◆ WORK TASK: Make a word-for-word copy of the entries below from their first line through the line with "ABOUT THE SPLIT", and add nothing.

◆ SOURCE MATERIAL:
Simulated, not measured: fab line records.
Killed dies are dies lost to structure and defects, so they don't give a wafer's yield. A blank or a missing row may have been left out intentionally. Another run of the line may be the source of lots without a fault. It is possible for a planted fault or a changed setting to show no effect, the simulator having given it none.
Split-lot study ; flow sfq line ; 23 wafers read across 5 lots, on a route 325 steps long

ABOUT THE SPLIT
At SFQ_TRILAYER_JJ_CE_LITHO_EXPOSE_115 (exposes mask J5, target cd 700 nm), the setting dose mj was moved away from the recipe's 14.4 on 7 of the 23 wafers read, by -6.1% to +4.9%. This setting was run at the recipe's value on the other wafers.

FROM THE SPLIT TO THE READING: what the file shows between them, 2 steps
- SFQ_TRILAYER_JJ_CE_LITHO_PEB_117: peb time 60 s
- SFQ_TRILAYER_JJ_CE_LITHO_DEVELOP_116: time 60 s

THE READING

◆ EXERCISE RESPONSE:
Simulated, not measured: fab line records.
Killed dies are dies lost to structure and defects, so they don't give a wafer's yield. A blank or a missing row may have been left out intentionally. Another run of the line may be the source of lots without a fault. It is possible for a planted fault or a changed setting to show no effect, the simulator having given it none.
Split-lot study ; flow sfq line ; 23 wafers read across 5 lots, on a route 325 steps long

ABOUT THE SPLIT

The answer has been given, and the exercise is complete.